#### Supplied entries:
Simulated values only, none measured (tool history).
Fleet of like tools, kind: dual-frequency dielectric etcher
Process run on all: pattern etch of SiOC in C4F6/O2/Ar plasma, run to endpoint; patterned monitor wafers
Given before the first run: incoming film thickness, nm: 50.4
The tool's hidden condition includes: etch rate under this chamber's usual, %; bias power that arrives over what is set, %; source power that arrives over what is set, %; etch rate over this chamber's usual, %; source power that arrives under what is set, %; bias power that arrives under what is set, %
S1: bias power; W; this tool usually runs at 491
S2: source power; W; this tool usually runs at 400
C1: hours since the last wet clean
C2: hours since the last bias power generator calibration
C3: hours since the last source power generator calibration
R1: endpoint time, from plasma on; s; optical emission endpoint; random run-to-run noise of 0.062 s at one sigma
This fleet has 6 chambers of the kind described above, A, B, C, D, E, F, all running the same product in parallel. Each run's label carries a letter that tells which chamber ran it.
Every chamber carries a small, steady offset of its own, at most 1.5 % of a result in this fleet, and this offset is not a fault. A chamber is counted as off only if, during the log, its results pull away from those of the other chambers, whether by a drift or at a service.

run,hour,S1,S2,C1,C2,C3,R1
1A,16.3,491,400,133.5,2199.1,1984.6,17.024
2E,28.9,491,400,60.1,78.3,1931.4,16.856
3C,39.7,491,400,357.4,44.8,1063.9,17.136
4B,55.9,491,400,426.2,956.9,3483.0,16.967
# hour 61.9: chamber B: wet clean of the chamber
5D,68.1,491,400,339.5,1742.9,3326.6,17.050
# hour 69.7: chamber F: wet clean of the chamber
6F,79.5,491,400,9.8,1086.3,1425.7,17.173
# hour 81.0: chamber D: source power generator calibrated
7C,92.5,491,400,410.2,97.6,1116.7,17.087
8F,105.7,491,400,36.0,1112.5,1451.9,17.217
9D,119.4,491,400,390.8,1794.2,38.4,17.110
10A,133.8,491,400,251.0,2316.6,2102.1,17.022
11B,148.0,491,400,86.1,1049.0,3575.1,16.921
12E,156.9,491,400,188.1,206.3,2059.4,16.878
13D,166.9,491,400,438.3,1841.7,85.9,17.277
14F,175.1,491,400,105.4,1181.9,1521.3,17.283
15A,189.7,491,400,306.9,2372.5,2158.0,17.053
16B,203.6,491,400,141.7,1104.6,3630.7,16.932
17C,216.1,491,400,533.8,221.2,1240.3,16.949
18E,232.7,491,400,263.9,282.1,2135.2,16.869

#### Exercise:
Return the lines above precisely as they appear, beginning at the first line and ending at the line with "Given before the", and nothing after it.

#### Task response:
Simulated values only, none measured (tool history).
Fleet of like tools, kind: dual-frequency dielectric etcher
Process run on all: pattern etch of SiOC in C4F6/O2/Ar plasma, run to endpoint; patterned monitor wafers
Given before the first run: incoming film thickness, nm: 50.4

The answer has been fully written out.